[Task item]
Find the line with "POLY_GATE_CVD_03_THK at SKY_POLY_GATE_THK_MEAS_04" in the entries below, then reproduce it and every line after it down to and including the line with "- lpcvd-02 at", exactly.

[Record extracts]
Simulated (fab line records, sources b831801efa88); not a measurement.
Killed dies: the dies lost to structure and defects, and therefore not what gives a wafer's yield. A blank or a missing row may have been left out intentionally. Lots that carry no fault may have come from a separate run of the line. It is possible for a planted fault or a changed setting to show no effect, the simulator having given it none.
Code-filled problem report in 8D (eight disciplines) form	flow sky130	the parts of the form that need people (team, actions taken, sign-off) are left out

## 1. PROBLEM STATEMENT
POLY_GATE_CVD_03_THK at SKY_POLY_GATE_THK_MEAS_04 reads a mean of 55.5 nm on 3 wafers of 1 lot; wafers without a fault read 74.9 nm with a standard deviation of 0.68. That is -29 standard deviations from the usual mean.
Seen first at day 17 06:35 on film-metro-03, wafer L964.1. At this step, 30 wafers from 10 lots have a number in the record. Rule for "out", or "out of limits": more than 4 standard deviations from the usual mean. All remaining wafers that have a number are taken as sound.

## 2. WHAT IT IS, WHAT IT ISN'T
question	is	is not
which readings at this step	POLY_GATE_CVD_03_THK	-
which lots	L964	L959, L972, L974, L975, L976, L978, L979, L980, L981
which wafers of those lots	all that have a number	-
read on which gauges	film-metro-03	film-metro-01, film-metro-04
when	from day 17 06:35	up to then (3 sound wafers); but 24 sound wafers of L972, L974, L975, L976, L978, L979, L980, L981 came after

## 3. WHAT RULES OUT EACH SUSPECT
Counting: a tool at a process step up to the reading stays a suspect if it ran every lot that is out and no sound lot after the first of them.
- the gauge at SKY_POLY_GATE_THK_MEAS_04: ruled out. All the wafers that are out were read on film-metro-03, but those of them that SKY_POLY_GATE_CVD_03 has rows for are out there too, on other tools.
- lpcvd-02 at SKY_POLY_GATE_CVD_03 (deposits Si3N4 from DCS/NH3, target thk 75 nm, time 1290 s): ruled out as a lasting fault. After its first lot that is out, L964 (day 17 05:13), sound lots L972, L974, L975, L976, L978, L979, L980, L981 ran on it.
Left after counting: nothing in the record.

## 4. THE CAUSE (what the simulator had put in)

[Exercise answer]
POLY_GATE_CVD_03_THK at SKY_POLY_GATE_THK_MEAS_04 reads a mean of 55.5 nm on 3 wafers of 1 lot; wafers without a fault read 74.9 nm with a standard deviation of 0.68. That is -29 standard deviations from the usual mean.
Seen first at day 17 06:35 on film-metro-03, wafer L964.1. At this step, 30 wafers from 10 lots have a number in the record. Rule for "out", or "out of limits": more than 4 standard deviations from the usual mean. All remaining wafers that have a number are taken as sound.

## 2. WHAT IT IS, WHAT IT ISN'T
question	is	is not
which readings at this step	POLY_GATE_CVD_03_THK	-
which lots	L964	L959, L972, L974, L975, L976, L978, L979, L980, L981
which wafers of those lots	all that have a number	-
read on which gauges	film-metro-03	film-metro-01, film-metro-04
when	from day 17 06:35	up to then (3 sound wafers); but 24 sound wafers of L972, L974, L975, L976, L978, L979, L980, L981 came after

## 3. WHAT RULES OUT EACH SUSPECT
Counting: a tool at a process step up to the reading stays a suspect if it ran every lot that is out and no sound lot after the first of them.
- the gauge at SKY_POLY_GATE_THK_MEAS_04: ruled out. All the wafers that are out were read on film-metro-03, but those of them that SKY_POLY_GATE_CVD_03 has rows for are out there too, on other tools.
- lpcvd-02 at SKY_POLY_GATE_CVD_03 (deposits Si3N4 from DCS/NH3, target thk 75 nm, time 1290 s): ruled out as a lasting fault. After its first lot that is out, L964 (day 17 05:13), sound lots L972, L974, L975, L976, L978, L979, L980, L981 ran on it.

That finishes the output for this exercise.